▬▬▬▬▬▬▬▬▬▬
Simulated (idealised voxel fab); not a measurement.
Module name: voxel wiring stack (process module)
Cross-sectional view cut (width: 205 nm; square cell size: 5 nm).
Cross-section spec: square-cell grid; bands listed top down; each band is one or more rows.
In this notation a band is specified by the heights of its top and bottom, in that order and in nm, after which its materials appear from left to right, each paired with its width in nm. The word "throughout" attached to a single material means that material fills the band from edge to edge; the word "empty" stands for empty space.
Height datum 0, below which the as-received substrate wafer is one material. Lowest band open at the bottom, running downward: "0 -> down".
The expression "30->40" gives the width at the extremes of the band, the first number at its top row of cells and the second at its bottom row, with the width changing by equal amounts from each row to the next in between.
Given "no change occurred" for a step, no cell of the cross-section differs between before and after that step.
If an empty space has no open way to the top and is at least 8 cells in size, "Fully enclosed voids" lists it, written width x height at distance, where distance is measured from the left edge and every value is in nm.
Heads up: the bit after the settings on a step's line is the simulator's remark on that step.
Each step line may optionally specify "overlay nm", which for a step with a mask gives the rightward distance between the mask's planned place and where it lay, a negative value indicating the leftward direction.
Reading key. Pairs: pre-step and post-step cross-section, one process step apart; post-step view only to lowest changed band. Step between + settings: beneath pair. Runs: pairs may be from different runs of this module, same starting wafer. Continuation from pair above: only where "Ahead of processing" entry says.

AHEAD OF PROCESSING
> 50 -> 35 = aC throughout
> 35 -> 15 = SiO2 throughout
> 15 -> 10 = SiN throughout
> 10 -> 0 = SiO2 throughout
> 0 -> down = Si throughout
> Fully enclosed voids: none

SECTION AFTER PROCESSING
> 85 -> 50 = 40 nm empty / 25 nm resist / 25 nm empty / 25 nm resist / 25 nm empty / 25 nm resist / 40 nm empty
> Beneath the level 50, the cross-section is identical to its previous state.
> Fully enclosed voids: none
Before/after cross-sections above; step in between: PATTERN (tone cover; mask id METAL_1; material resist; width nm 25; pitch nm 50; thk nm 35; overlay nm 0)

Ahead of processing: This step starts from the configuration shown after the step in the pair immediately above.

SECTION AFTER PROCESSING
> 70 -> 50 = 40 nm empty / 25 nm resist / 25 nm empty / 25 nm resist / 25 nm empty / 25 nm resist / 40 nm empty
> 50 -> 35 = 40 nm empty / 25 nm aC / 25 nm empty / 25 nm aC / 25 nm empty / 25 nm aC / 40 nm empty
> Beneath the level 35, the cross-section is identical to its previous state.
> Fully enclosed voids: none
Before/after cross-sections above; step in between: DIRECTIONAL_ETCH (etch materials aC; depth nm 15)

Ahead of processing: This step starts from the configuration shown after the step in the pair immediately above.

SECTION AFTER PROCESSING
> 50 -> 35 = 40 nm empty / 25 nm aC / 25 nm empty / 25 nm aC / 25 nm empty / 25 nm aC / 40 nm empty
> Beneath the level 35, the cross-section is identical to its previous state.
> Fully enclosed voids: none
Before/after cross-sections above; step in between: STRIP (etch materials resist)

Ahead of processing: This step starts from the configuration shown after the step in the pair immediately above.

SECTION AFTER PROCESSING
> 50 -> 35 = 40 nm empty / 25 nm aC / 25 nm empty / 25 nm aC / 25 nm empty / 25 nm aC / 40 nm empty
▬▬▬▬▬▬▬▬▬▬

**Work task**
Beginning with the opening line above, retype the records exactly through the line with "Cross-section spec: square-cell", both ends included.

**Worked solution**
Simulated (idealised voxel fab); not a measurement.
Module name: voxel wiring stack (process module)
Cross-sectional view cut (width: 205 nm; square cell size: 5 nm).
Cross-section spec: square-cell grid; bands listed top down; each band is one or more rows.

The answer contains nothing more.